**PROVIDED MATERIAL:**
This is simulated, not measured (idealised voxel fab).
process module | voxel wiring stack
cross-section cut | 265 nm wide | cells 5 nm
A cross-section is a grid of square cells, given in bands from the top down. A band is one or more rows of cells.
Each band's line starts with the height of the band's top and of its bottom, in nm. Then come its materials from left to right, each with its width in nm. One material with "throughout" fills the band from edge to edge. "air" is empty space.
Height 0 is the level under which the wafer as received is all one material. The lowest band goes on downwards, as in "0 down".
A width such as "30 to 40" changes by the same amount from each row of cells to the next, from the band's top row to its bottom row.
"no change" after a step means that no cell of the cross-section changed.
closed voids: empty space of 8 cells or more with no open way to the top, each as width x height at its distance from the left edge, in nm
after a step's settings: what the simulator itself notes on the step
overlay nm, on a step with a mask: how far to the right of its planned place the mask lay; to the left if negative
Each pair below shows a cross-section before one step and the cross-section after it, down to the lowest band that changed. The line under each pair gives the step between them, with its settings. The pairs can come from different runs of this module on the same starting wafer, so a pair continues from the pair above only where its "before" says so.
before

**WORK REQUEST:** Copy the lines above, please. Keep them exact.

**EXERCISE SOLUTION:**
This is simulated, not measured (idealised voxel fab).
process module | voxel wiring stack
cross-section cut | 265 nm wide | cells 5 nm
A cross-section is a grid of square cells, given in bands from the top down. A band is one or more rows of cells.
Each band's line starts with the height of the band's top and of its bottom, in nm. Then come its materials from left to right, each with its width in nm. One material with "throughout" fills the band from edge to edge. "air" is empty space.
Height 0 is the level under which the wafer as received is all one material. The lowest band goes on downwards, as in "0 down".
A width such as "30 to 40" changes by the same amount from each row of cells to the next, from the band's top row to its bottom row.
"no change" after a step means that no cell of the cross-section changed.
closed voids: empty space of 8 cells or more with no open way to the top, each as width x height at its distance from the left edge, in nm
after a step's settings: what the simulator itself notes on the step
overlay nm, on a step with a mask: how far to the right of its planned place the mask lay; to the left if negative
Each pair below shows a cross-section before one step and the cross-section after it, down to the lowest band that changed. The line under each pair gives the step between them, with its settings. The pairs can come from different runs of this module on the same starting wafer, so a pair continues from the pair above only where its "before" says so.
before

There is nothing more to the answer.